### Material supplied

------------------------------------------------

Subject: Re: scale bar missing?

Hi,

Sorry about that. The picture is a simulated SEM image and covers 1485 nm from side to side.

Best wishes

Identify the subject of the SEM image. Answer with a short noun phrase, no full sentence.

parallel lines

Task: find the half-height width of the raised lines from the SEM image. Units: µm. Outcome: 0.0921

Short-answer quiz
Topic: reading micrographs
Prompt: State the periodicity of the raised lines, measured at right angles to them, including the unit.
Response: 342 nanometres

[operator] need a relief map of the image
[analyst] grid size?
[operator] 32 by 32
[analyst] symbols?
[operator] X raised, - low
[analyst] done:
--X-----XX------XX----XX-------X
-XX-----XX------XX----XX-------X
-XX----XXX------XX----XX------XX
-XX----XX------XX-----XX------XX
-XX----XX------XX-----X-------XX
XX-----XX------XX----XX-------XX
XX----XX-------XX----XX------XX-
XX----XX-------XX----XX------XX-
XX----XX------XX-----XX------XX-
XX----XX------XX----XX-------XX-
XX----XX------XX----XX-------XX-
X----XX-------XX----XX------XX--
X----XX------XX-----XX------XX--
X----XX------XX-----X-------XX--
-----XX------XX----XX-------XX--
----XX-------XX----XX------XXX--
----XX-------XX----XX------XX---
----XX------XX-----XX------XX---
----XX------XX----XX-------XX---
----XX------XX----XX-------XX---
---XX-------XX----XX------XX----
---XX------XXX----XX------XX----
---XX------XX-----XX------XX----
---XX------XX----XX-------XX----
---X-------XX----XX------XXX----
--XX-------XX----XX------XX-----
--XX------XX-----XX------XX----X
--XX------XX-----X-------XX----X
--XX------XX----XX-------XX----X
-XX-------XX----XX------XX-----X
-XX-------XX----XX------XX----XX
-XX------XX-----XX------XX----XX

------------------------------------------------

Quote exactly the first line of the entries and every line after it, stopping with the line that contains "-XX----XX------XX-----X-------XX".

### Written solution
Subject: Re: scale bar missing?

Hi,

Sorry about that. The picture is a simulated SEM image and covers 1485 nm from side to side.

Best wishes

Identify the subject of the SEM image. Answer with a short noun phrase, no full sentence.

parallel lines

Task: find the half-height width of the raised lines from the SEM image. Units: µm. Outcome: 0.0921

Short-answer quiz
Topic: reading micrographs
Prompt: State the periodicity of the raised lines, measured at right angles to them, including the unit.
Response: 342 nanometres

[operator] need a relief map of the image
[analyst] grid size?
[operator] 32 by 32
[analyst] symbols?
[operator] X raised, - low
[analyst] done:
--X-----XX------XX----XX-------X
-XX-----XX------XX----XX-------X
-XX----XXX------XX----XX------XX
-XX----XX------XX-----XX------XX
-XX----XX------XX-----X-------XX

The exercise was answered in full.